# [Action item]
Print every record below exactly as it stands.

Listed records Block Start

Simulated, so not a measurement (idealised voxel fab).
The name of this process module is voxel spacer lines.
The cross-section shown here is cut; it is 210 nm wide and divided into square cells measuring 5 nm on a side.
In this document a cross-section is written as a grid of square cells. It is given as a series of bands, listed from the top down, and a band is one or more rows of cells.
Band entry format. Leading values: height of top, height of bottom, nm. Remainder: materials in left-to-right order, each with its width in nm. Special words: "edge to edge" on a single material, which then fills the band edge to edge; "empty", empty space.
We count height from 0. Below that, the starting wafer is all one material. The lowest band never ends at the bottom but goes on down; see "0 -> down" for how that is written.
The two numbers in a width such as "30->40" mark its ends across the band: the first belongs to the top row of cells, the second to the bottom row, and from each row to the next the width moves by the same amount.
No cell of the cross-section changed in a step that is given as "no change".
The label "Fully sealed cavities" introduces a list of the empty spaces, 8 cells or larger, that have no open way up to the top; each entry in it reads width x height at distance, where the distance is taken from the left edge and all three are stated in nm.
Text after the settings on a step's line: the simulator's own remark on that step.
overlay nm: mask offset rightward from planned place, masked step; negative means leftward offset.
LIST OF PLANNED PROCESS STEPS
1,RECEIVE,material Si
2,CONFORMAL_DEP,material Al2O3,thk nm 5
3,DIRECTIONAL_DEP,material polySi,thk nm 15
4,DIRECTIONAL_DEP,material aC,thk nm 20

Listed records Block End

# [Exercise answer]
Simulated, so not a measurement (idealised voxel fab).
The name of this process module is voxel spacer lines.
The cross-section shown here is cut; it is 210 nm wide and divided into square cells measuring 5 nm on a side.
In this document a cross-section is written as a grid of square cells. It is given as a series of bands, listed from the top down, and a band is one or more rows of cells.
Band entry format. Leading values: height of top, height of bottom, nm. Remainder: materials in left-to-right order, each with its width in nm. Special words: "edge to edge" on a single material, which then fills the band edge to edge; "empty", empty space.
We count height from 0. Below that, the starting wafer is all one material. The lowest band never ends at the bottom but goes on down; see "0 -> down" for how that is written.
The two numbers in a width such as "30->40" mark its ends across the band: the first belongs to the top row of cells, the second to the bottom row, and from each row to the next the width moves by the same amount.
No cell of the cross-section changed in a step that is given as "no change".
The label "Fully sealed cavities" introduces a list of the empty spaces, 8 cells or larger, that have no open way up to the top; each entry in it reads width x height at distance, where the distance is taken from the left edge and all three are stated in nm.
Text after the settings on a step's line: the simulator's own remark on that step.
overlay nm: mask offset rightward from planned place, masked step; negative means leftward offset.
LIST OF PLANNED PROCESS STEPS
1,RECEIVE,material Si
2,CONFORMAL_DEP,material Al2O3,thk nm 5
3,DIRECTIONAL_DEP,material polySi,thk nm 15
4,DIRECTIONAL_DEP,material aC,thk nm 20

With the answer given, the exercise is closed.